#### [Information shown]
-- Opening Marker --
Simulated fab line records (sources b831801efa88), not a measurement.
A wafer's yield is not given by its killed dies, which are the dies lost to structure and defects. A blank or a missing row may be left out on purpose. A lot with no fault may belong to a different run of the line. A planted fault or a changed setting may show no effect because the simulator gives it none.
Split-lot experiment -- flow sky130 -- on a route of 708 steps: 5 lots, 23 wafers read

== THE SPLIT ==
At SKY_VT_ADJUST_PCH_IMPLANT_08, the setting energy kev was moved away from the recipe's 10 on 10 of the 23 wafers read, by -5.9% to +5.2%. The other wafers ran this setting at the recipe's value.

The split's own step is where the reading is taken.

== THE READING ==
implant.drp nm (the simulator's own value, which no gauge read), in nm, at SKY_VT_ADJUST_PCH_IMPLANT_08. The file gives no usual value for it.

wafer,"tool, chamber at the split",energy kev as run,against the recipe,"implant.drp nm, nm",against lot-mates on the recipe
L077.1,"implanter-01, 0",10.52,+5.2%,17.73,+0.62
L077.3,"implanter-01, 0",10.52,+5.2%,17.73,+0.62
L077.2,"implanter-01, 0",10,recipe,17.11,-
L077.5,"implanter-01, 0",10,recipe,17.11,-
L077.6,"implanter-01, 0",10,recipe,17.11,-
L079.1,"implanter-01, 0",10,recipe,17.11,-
-- Closing Marker --

#### [Assignment]
Nothing should appear in the answer except the lines above from the line with "Split-lot experiment -- flow" through the line with "At SKY_VT_ADJUST_PCH_IMPLANT_08, the", both included, written out exactly.

#### [Task result]
Split-lot experiment -- flow sky130 -- on a route of 708 steps: 5 lots, 23 wafers read

== THE SPLIT ==
At SKY_VT_ADJUST_PCH_IMPLANT_08, the setting energy kev was moved away from the recipe's 10 on 10 of the 23 wafers read, by -5.9% to +5.2%. The other wafers ran this setting at the recipe's value.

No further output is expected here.